****************

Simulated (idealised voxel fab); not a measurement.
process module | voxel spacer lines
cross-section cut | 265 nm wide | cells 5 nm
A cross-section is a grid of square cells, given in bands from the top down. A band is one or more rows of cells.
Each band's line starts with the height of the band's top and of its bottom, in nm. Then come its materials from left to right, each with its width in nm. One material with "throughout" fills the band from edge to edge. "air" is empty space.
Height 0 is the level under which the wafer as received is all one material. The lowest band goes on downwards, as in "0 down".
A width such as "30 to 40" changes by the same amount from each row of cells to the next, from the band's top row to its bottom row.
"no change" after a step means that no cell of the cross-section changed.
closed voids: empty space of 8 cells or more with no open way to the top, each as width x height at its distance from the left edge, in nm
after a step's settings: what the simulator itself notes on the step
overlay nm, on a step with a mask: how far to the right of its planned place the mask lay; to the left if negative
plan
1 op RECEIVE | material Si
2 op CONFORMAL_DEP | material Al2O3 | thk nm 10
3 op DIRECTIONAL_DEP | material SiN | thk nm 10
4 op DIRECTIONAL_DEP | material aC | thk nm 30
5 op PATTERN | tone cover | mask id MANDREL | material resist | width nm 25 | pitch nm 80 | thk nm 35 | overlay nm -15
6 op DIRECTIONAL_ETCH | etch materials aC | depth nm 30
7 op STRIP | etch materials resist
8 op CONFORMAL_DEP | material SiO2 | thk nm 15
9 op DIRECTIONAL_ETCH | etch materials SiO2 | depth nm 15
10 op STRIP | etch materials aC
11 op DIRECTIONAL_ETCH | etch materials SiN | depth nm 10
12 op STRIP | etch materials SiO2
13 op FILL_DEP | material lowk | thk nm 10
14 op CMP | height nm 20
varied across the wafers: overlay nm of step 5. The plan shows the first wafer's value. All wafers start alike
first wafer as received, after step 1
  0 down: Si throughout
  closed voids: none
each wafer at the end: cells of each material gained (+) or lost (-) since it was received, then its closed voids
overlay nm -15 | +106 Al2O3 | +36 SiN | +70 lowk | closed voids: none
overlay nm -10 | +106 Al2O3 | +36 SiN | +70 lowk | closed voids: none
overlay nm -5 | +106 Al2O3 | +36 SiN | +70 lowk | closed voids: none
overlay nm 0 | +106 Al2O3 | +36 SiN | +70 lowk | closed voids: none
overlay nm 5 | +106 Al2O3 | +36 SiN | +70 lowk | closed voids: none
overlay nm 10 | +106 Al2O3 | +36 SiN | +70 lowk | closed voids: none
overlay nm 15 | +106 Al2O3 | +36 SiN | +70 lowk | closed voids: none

****************

Reproduce only the lines above, starting at the line with "7 op STRIP | etch materials resist" and ending at the line with "overlay nm 5", exactly as written.

7 op STRIP | etch materials resist
8 op CONFORMAL_DEP | material SiO2 | thk nm 15
9 op DIRECTIONAL_ETCH | etch materials SiO2 | depth nm 15
10 op STRIP | etch materials aC
11 op DIRECTIONAL_ETCH | etch materials SiN | depth nm 10
12 op STRIP | etch materials SiO2
13 op FILL_DEP | material lowk | thk nm 10
14 op CMP | height nm 20
varied across the wafers: overlay nm of step 5. The plan shows the first wafer's value. All wafers start alike
first wafer as received, after step 1
  0 down: Si throughout
  closed voids: none
each wafer at the end: cells of each material gained (+) or lost (-) since it was received, then its closed voids
overlay nm -15 | +106 Al2O3 | +36 SiN | +70 lowk | closed voids: none
overlay nm -10 | +106 Al2O3 | +36 SiN | +70 lowk | closed voids: none
overlay nm -5 | +106 Al2O3 | +36 SiN | +70 lowk | closed voids: none
overlay nm 0 | +106 Al2O3 | +36 SiN | +70 lowk | closed voids: none
overlay nm 5 | +106 Al2O3 | +36 SiN | +70 lowk | closed voids: none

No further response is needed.